#### Work instruction
Of the material below, the lines to be retyped are those from the line containing "(*) after a" through the line containing "22 THK MEAS: thickness target 350 nm", inclusive; reproduce them exactly.

»»
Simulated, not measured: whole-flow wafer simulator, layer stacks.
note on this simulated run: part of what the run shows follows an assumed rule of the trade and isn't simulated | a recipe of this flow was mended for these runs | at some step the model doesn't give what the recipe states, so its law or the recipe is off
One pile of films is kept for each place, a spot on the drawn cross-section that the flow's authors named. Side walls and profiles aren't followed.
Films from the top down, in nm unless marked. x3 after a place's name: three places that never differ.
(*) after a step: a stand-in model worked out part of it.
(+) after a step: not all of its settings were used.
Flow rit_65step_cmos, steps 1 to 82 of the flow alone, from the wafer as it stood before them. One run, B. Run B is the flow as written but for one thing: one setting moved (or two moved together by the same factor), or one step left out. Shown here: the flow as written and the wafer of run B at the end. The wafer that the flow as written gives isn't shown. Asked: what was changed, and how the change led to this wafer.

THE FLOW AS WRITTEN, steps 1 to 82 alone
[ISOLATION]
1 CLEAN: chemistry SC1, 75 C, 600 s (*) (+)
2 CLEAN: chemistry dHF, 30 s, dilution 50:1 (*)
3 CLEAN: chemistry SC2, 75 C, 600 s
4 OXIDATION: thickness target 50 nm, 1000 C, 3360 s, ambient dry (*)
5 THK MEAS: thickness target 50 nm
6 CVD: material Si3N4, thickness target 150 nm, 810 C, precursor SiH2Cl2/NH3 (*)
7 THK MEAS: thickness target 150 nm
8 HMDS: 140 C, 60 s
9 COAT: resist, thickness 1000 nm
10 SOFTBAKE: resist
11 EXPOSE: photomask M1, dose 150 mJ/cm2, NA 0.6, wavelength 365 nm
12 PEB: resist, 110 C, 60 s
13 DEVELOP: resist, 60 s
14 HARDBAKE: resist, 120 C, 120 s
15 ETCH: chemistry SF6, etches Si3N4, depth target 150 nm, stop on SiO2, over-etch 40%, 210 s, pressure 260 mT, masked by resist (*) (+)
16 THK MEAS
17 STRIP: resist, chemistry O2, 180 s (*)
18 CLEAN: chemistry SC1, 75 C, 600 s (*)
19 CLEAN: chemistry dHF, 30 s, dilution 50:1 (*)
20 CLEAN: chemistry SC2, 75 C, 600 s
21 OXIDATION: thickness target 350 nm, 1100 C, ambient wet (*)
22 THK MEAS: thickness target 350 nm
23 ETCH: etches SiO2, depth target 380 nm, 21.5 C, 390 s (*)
««

#### Response box
(*) after a step: a stand-in model worked out part of it.
(+) after a step: not all of its settings were used.
Flow rit_65step_cmos, steps 1 to 82 of the flow alone, from the wafer as it stood before them. One run, B. Run B is the flow as written but for one thing: one setting moved (or two moved together by the same factor), or one step left out. Shown here: the flow as written and the wafer of run B at the end. The wafer that the flow as written gives isn't shown. Asked: what was changed, and how the change led to this wafer.

THE FLOW AS WRITTEN, steps 1 to 82 alone
[ISOLATION]
1 CLEAN: chemistry SC1, 75 C, 600 s (*) (+)
2 CLEAN: chemistry dHF, 30 s, dilution 50:1 (*)
3 CLEAN: chemistry SC2, 75 C, 600 s
4 OXIDATION: thickness target 50 nm, 1000 C, 3360 s, ambient dry (*)
5 THK MEAS: thickness target 50 nm
6 CVD: material Si3N4, thickness target 150 nm, 810 C, precursor SiH2Cl2/NH3 (*)
7 THK MEAS: thickness target 150 nm
8 HMDS: 140 C, 60 s
9 COAT: resist, thickness 1000 nm
10 SOFTBAKE: resist
11 EXPOSE: photomask M1, dose 150 mJ/cm2, NA 0.6, wavelength 365 nm
12 PEB: resist, 110 C, 60 s
13 DEVELOP: resist, 60 s
14 HARDBAKE: resist, 120 C, 120 s
15 ETCH: chemistry SF6, etches Si3N4, depth target 150 nm, stop on SiO2, over-etch 40%, 210 s, pressure 260 mT, masked by resist (*) (+)
16 THK MEAS
17 STRIP: resist, chemistry O2, 180 s (*)
18 CLEAN: chemistry SC1, 75 C, 600 s (*)
19 CLEAN: chemistry dHF, 30 s, dilution 50:1 (*)
20 CLEAN: chemistry SC2, 75 C, 600 s
21 OXIDATION: thickness target 350 nm, 1100 C, ambient wet (*)
22 THK MEAS: thickness target 350 nm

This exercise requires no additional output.